#### Provided data
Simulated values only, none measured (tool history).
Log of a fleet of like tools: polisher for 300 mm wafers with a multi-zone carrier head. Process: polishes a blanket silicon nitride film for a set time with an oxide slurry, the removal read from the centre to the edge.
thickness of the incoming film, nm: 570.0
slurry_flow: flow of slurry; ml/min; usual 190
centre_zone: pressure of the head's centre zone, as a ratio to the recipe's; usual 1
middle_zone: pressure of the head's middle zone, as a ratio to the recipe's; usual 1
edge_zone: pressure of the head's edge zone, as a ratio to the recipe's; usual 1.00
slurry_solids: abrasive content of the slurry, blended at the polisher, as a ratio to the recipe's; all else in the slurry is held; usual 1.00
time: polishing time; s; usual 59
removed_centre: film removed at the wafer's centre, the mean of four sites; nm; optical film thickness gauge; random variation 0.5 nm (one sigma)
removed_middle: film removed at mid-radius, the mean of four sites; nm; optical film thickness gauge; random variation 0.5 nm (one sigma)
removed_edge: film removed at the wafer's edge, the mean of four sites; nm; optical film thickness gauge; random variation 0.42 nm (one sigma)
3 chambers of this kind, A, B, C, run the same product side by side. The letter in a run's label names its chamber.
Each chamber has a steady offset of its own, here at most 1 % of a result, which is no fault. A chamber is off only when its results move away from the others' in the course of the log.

#### Required action
Scan the entries above for the line containing "removed_centre: film removed", and copy it and all lines after it exactly, down to and including the line containing "removed_middle: film removed".

#### Task solution
removed_centre: film removed at the wafer's centre, the mean of four sites; nm; optical film thickness gauge; random variation 0.5 nm (one sigma)
removed_middle: film removed at mid-radius, the mean of four sites; nm; optical film thickness gauge; random variation 0.5 nm (one sigma)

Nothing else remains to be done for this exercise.